## WORK ORDER
Below are the records; give again exactly the line with "pressure gauge zeroed", the line with "temperature profile calibrated", and each line that lies between them, and nothing besides.

------------------------

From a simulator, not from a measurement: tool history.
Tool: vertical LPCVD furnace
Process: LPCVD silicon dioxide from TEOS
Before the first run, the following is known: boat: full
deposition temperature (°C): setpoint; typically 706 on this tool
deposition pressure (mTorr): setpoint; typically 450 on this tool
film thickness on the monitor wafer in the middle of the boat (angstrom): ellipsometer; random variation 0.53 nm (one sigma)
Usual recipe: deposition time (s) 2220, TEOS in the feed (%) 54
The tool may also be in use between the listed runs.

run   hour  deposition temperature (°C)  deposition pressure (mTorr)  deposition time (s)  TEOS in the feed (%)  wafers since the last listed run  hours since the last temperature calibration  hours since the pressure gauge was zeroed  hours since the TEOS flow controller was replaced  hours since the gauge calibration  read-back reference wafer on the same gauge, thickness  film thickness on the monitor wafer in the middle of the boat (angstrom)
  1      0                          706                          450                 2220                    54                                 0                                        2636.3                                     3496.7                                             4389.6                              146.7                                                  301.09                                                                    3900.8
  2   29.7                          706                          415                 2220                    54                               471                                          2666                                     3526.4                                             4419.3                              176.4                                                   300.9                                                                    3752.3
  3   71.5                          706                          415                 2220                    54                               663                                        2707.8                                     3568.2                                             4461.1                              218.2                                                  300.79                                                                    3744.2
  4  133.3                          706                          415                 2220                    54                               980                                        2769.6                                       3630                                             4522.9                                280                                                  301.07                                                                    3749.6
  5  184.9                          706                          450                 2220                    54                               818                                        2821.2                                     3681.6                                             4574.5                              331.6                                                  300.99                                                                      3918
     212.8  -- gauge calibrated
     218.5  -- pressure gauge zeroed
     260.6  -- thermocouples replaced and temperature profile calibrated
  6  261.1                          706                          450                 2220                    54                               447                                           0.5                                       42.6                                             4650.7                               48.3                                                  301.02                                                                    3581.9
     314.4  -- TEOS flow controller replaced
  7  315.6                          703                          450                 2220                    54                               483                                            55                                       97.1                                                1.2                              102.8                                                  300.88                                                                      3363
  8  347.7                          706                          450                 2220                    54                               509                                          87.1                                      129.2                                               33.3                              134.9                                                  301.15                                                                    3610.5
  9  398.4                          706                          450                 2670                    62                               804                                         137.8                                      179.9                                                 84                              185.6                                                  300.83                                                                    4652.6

------------------------

## REPLY
     218.5  -- pressure gauge zeroed
     260.6  -- thermocouples replaced and temperature profile calibrated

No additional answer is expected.